• [Data records]:
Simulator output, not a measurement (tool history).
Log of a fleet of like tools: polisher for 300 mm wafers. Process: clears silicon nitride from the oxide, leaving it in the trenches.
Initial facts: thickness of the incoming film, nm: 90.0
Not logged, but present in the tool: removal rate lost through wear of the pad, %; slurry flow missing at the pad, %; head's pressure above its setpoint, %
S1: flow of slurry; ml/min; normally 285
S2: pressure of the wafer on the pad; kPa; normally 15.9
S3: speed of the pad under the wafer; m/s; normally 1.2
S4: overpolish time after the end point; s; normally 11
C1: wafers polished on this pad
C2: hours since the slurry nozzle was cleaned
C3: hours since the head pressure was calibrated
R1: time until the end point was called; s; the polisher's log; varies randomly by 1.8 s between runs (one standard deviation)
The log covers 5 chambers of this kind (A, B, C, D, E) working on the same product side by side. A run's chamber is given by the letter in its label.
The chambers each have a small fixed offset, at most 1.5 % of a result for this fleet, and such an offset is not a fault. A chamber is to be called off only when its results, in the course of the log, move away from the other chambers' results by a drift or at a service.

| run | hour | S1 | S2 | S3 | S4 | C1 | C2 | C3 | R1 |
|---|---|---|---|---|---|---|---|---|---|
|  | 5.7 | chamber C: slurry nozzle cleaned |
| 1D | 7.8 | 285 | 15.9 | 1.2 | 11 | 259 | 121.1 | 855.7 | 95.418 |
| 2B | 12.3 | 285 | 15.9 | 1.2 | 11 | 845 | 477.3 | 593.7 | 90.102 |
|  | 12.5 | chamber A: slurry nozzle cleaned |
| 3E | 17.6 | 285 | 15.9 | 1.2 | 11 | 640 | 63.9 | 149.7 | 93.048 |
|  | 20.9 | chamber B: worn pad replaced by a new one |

• [Exercise]:
Only the lines from the opening of the material through the line with "149.7 | 93.048 |" should be echoed, exactly as written.

• [Problem solution]:
Simulator output, not a measurement (tool history).
Log of a fleet of like tools: polisher for 300 mm wafers. Process: clears silicon nitride from the oxide, leaving it in the trenches.
Initial facts: thickness of the incoming film, nm: 90.0
Not logged, but present in the tool: removal rate lost through wear of the pad, %; slurry flow missing at the pad, %; head's pressure above its setpoint, %
S1: flow of slurry; ml/min; normally 285
S2: pressure of the wafer on the pad; kPa; normally 15.9
S3: speed of the pad under the wafer; m/s; normally 1.2
S4: overpolish time after the end point; s; normally 11
C1: wafers polished on this pad
C2: hours since the slurry nozzle was cleaned
C3: hours since the head pressure was calibrated
R1: time until the end point was called; s; the polisher's log; varies randomly by 1.8 s between runs (one standard deviation)
The log covers 5 chambers of this kind (A, B, C, D, E) working on the same product side by side. A run's chamber is given by the letter in its label.
The chambers each have a small fixed offset, at most 1.5 % of a result for this fleet, and such an offset is not a fault. A chamber is to be called off only when its results, in the course of the log, move away from the other chambers' results by a drift or at a service.

| run | hour | S1 | S2 | S3 | S4 | C1 | C2 | C3 | R1 |
|---|---|---|---|---|---|---|---|---|---|
|  | 5.7 | chamber C: slurry nozzle cleaned |
| 1D | 7.8 | 285 | 15.9 | 1.2 | 11 | 259 | 121.1 | 855.7 | 95.418 |
| 2B | 12.3 | 285 | 15.9 | 1.2 | 11 | 845 | 477.3 | 593.7 | 90.102 |
|  | 12.5 | chamber A: slurry nozzle cleaned |
| 3E | 17.6 | 285 | 15.9 | 1.2 | 11 | 640 | 63.9 | 149.7 | 93.048 |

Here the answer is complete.